**PROVIDED INFORMATION:**
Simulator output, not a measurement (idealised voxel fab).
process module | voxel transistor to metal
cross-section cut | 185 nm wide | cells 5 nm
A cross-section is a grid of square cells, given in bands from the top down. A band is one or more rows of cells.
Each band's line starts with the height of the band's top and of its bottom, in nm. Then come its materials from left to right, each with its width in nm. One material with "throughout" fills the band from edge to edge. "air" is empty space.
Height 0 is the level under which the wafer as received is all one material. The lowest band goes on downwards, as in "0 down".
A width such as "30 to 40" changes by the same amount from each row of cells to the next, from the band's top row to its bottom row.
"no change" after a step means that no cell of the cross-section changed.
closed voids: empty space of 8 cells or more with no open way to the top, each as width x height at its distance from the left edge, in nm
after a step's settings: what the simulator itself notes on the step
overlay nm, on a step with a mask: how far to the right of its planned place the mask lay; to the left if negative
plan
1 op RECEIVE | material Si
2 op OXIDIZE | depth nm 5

**TASK ITEM:**
Look at the material above and copy, word for word, its lines from the first through the one containing "A cross-section is".

**TASK RESPONSE:**
Simulator output, not a measurement (idealised voxel fab).
process module | voxel transistor to metal
cross-section cut | 185 nm wide | cells 5 nm
A cross-section is a grid of square cells, given in bands from the top down. A band is one or more rows of cells.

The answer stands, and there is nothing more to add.